*** Opening of Dataset content ***

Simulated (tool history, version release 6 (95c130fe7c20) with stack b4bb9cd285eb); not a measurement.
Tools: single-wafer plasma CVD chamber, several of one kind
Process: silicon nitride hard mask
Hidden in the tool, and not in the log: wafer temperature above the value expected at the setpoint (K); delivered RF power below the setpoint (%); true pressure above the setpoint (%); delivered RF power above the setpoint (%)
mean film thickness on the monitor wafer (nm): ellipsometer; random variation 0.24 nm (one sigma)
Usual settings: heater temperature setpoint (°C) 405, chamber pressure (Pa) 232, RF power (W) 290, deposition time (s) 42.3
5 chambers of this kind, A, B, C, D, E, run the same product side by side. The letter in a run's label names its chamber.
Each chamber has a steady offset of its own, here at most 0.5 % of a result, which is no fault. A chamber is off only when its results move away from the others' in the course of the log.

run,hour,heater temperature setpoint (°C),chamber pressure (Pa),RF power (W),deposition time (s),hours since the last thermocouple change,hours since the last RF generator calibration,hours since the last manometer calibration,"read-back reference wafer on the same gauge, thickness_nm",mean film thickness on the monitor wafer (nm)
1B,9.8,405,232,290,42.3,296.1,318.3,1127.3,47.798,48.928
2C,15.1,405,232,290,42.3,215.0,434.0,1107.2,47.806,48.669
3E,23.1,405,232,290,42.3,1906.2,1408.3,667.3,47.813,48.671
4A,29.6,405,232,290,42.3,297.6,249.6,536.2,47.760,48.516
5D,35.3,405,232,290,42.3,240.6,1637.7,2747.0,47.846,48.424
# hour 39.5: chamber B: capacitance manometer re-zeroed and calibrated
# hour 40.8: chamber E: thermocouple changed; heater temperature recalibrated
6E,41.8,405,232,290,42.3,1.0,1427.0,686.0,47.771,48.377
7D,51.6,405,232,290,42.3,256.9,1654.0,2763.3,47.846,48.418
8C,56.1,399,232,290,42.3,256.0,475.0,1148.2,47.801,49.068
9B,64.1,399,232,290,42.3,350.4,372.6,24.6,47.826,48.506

*** Close of Dataset content ***

What do the lines above say from the one containing "Each chamber has" down to the one containing "4A,29.6,405,232,290,42.3,297.6,249.6,536.2,47.760,48.516"? Return them exactly, both end lines included, and only them.

Answer box
Each chamber has a steady offset of its own, here at most 0.5 % of a result, which is no fault. A chamber is off only when its results move away from the others' in the course of the log.

run,hour,heater temperature setpoint (°C),chamber pressure (Pa),RF power (W),deposition time (s),hours since the last thermocouple change,hours since the last RF generator calibration,hours since the last manometer calibration,"read-back reference wafer on the same gauge, thickness_nm",mean film thickness on the monitor wafer (nm)
1B,9.8,405,232,290,42.3,296.1,318.3,1127.3,47.798,48.928
2C,15.1,405,232,290,42.3,215.0,434.0,1107.2,47.806,48.669
3E,23.1,405,232,290,42.3,1906.2,1408.3,667.3,47.813,48.671
4A,29.6,405,232,290,42.3,297.6,249.6,536.2,47.760,48.516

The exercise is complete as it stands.